• **Required action**: Starting with the first line below, reproduce each line exactly until you have included the one bearing "Of 9 lots, 2".

═════ Data records

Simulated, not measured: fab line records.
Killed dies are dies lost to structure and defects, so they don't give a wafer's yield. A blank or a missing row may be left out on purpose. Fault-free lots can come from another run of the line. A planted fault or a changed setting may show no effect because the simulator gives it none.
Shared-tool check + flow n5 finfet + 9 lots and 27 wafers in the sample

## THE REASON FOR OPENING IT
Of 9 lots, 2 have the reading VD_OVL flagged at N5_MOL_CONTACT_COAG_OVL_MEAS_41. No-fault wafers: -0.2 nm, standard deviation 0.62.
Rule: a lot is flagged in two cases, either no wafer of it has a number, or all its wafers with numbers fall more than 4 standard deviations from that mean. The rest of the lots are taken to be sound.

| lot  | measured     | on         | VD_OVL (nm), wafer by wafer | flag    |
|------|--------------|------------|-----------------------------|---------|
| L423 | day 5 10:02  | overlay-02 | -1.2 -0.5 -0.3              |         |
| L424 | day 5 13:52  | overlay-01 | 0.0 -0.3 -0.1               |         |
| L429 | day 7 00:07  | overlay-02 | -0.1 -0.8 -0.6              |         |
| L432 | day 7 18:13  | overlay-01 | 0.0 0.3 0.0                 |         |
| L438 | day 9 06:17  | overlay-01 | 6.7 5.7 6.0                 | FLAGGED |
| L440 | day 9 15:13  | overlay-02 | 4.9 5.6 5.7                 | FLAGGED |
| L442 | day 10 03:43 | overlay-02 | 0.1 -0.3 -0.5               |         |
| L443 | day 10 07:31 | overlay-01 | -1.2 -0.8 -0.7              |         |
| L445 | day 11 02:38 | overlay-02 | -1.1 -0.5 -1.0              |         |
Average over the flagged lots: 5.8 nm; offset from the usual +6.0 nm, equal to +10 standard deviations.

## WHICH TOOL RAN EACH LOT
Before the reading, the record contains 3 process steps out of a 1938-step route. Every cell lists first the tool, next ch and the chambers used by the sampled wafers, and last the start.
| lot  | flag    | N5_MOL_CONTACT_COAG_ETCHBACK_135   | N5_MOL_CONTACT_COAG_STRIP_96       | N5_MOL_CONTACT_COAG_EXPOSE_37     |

══════════

• **Written solution**:
Simulated, not measured: fab line records.
Killed dies are dies lost to structure and defects, so they don't give a wafer's yield. A blank or a missing row may be left out on purpose. Fault-free lots can come from another run of the line. A planted fault or a changed setting may show no effect because the simulator gives it none.
Shared-tool check + flow n5 finfet + 9 lots and 27 wafers in the sample

## THE REASON FOR OPENING IT
Of 9 lots, 2 have the reading VD_OVL flagged at N5_MOL_CONTACT_COAG_OVL_MEAS_41. No-fault wafers: -0.2 nm, standard deviation 0.62.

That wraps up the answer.